EXTRACTED DATA>
▼
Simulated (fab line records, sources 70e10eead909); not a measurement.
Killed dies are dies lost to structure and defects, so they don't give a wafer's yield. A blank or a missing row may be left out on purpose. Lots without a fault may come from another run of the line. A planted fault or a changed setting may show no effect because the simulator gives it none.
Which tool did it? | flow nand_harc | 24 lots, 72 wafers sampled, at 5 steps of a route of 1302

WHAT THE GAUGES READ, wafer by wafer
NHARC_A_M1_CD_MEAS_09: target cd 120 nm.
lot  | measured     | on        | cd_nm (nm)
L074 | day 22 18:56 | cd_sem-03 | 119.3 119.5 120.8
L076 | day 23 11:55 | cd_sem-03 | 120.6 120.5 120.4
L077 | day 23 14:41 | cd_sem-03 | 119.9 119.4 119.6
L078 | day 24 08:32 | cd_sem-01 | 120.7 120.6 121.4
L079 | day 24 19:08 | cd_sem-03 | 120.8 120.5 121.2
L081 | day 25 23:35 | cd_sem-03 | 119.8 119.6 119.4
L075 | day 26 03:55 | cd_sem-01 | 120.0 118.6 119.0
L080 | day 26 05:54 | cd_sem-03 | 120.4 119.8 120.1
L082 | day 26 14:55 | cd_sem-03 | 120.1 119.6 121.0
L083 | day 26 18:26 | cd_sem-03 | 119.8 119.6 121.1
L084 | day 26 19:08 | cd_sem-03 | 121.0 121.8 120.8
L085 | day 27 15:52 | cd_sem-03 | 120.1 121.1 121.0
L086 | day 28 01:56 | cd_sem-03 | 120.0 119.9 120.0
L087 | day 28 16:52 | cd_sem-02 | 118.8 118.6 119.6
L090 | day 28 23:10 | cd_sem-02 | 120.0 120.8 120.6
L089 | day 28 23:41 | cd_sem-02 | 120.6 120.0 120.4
▲

ASSIGNED TASK> Each line of the records, from the opening one through the line holding "L087 | day 28", should be restated word for word, with nothing else in the answer.

ANSWER AREA>
Simulated (fab line records, sources 70e10eead909); not a measurement.
Killed dies are dies lost to structure and defects, so they don't give a wafer's yield. A blank or a missing row may be left out on purpose. Lots without a fault may come from another run of the line. A planted fault or a changed setting may show no effect because the simulator gives it none.
Which tool did it? | flow nand_harc | 24 lots, 72 wafers sampled, at 5 steps of a route of 1302

WHAT THE GAUGES READ, wafer by wafer
NHARC_A_M1_CD_MEAS_09: target cd 120 nm.
lot  | measured     | on        | cd_nm (nm)
L074 | day 22 18:56 | cd_sem-03 | 119.3 119.5 120.8
L076 | day 23 11:55 | cd_sem-03 | 120.6 120.5 120.4
L077 | day 23 14:41 | cd_sem-03 | 119.9 119.4 119.6
L078 | day 24 08:32 | cd_sem-01 | 120.7 120.6 121.4
L079 | day 24 19:08 | cd_sem-03 | 120.8 120.5 121.2
L081 | day 25 23:35 | cd_sem-03 | 119.8 119.6 119.4
L075 | day 26 03:55 | cd_sem-01 | 120.0 118.6 119.0
L080 | day 26 05:54 | cd_sem-03 | 120.4 119.8 120.1
L082 | day 26 14:55 | cd_sem-03 | 120.1 119.6 121.0
L083 | day 26 18:26 | cd_sem-03 | 119.8 119.6 121.1
L084 | day 26 19:08 | cd_sem-03 | 121.0 121.8 120.8
L085 | day 27 15:52 | cd_sem-03 | 120.1 121.1 121.0
L086 | day 28 01:56 | cd_sem-03 | 120.0 119.9 120.0
L087 | day 28 16:52 | cd_sem-02 | 118.8 118.6 119.6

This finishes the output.